BEGIN
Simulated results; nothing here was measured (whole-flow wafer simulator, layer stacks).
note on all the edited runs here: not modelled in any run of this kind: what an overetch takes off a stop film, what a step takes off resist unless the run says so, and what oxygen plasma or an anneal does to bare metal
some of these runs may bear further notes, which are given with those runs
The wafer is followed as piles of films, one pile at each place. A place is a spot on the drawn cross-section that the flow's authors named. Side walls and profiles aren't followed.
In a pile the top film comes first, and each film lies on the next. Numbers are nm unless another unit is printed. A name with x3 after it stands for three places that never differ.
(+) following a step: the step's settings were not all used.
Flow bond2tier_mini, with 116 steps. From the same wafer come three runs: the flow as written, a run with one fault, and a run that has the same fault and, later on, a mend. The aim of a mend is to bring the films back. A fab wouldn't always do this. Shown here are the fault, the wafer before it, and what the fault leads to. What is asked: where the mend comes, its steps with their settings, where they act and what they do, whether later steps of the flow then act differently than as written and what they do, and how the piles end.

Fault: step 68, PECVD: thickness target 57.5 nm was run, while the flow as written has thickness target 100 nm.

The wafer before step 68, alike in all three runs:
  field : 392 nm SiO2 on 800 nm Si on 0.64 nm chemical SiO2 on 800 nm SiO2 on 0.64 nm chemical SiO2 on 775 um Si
END

* Work task: All lines from the opening of the material through the line that contains "some of these" are to be printed exactly, with no others.

* Written solution:
Simulated results; nothing here was measured (whole-flow wafer simulator, layer stacks).
note on all the edited runs here: not modelled in any run of this kind: what an overetch takes off a stop film, what a step takes off resist unless the run says so, and what oxygen plasma or an anneal does to bare metal
some of these runs may bear further notes, which are given with those runs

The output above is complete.